> **SUPPLIED MATERIAL**:
◆ ◆ ◆ ◆ ◆ ◆ ◆

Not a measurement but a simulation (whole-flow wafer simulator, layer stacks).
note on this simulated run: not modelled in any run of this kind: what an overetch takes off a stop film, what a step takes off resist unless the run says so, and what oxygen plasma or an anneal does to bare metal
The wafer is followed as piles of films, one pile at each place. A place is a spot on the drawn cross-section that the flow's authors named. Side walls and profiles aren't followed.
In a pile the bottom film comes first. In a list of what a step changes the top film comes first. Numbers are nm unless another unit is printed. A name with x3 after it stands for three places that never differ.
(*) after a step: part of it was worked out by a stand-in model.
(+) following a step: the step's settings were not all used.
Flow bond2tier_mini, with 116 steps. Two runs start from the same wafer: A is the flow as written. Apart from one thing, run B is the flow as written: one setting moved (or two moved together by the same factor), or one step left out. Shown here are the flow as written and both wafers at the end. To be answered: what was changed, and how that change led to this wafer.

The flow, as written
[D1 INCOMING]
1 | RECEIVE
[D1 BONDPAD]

◆ ◆ ◆ ◆ ◆ ◆ ◆

> **ACTIVITY**:
Word for word, return each of the entries shown above.

> **PROBLEM SOLUTION**:
Not a measurement but a simulation (whole-flow wafer simulator, layer stacks).
note on this simulated run: not modelled in any run of this kind: what an overetch takes off a stop film, what a step takes off resist unless the run says so, and what oxygen plasma or an anneal does to bare metal
The wafer is followed as piles of films, one pile at each place. A place is a spot on the drawn cross-section that the flow's authors named. Side walls and profiles aren't followed.
In a pile the bottom film comes first. In a list of what a step changes the top film comes first. Numbers are nm unless another unit is printed. A name with x3 after it stands for three places that never differ.
(*) after a step: part of it was worked out by a stand-in model.
(+) following a step: the step's settings were not all used.
Flow bond2tier_mini, with 116 steps. Two runs start from the same wafer: A is the flow as written. Apart from one thing, run B is the flow as written: one setting moved (or two moved together by the same factor), or one step left out. Shown here are the flow as written and both wafers at the end. To be answered: what was changed, and how that change led to this wafer.

The flow, as written
[D1 INCOMING]
1 | RECEIVE
[D1 BONDPAD]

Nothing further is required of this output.